Brief: Only the first line of the listing and the lines after it, up to and including the one containing "R1: time until", should be retyped exactly.

====== Given records ======

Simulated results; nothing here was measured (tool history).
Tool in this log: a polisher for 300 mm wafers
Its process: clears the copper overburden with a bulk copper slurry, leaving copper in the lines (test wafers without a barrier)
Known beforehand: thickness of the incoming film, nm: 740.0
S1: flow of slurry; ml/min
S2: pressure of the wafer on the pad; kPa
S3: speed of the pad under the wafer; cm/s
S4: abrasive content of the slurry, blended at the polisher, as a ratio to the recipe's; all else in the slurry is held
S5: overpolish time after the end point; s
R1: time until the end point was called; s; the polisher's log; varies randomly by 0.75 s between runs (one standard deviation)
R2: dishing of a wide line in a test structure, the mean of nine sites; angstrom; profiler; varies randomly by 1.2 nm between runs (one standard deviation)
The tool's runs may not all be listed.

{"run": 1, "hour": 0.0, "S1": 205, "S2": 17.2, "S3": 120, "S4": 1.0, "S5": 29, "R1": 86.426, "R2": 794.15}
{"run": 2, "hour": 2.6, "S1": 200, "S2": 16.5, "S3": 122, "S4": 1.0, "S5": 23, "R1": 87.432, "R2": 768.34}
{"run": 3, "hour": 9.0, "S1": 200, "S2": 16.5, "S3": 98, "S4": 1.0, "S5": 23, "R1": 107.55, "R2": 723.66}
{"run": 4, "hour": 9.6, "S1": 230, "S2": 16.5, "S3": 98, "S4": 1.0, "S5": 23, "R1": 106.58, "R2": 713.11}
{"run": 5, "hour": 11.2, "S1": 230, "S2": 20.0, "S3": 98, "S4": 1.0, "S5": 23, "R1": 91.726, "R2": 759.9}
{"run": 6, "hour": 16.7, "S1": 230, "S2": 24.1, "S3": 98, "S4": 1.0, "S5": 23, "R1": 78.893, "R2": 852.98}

======

Your response:
Simulated results; nothing here was measured (tool history).
Tool in this log: a polisher for 300 mm wafers
Its process: clears the copper overburden with a bulk copper slurry, leaving copper in the lines (test wafers without a barrier)
Known beforehand: thickness of the incoming film, nm: 740.0
S1: flow of slurry; ml/min
S2: pressure of the wafer on the pad; kPa
S3: speed of the pad under the wafer; cm/s
S4: abrasive content of the slurry, blended at the polisher, as a ratio to the recipe's; all else in the slurry is held
S5: overpolish time after the end point; s
R1: time until the end point was called; s; the polisher's log; varies randomly by 0.75 s between runs (one standard deviation)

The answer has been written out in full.